Exercise -
Beginning with the first line of the data below, extract each line up to and including the one containing "A cross-section is". Copy them exactly and add nothing.

Extracted information -
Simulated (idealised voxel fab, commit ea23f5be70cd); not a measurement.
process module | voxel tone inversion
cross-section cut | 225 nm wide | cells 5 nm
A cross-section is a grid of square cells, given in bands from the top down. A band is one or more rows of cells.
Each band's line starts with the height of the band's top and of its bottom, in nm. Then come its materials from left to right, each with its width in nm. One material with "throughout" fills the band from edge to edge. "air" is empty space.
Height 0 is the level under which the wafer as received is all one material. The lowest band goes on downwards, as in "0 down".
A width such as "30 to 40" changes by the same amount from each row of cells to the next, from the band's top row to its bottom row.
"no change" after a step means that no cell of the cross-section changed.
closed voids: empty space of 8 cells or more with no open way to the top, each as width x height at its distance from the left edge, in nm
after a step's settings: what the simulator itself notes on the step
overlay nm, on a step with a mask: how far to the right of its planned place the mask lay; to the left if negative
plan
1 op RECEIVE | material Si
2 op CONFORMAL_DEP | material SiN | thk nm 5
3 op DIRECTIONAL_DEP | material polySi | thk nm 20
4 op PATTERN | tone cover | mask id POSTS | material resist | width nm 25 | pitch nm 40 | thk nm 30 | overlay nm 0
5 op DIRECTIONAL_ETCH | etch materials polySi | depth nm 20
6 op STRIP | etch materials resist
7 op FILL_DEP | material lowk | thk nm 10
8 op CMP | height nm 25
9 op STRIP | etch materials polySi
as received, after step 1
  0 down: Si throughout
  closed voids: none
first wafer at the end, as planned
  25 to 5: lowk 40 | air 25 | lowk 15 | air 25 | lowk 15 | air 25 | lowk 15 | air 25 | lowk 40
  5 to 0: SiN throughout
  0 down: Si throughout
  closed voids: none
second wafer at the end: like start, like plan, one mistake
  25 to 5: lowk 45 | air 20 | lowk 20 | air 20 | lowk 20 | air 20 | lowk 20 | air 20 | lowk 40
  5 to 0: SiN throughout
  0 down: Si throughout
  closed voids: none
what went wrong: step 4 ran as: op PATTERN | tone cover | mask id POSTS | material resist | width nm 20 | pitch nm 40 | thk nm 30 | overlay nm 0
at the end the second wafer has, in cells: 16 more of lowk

Exercise answer -
Simulated (idealised voxel fab, commit ea23f5be70cd); not a measurement.
process module | voxel tone inversion
cross-section cut | 225 nm wide | cells 5 nm
A cross-section is a grid of square cells, given in bands from the top down. A band is one or more rows of cells.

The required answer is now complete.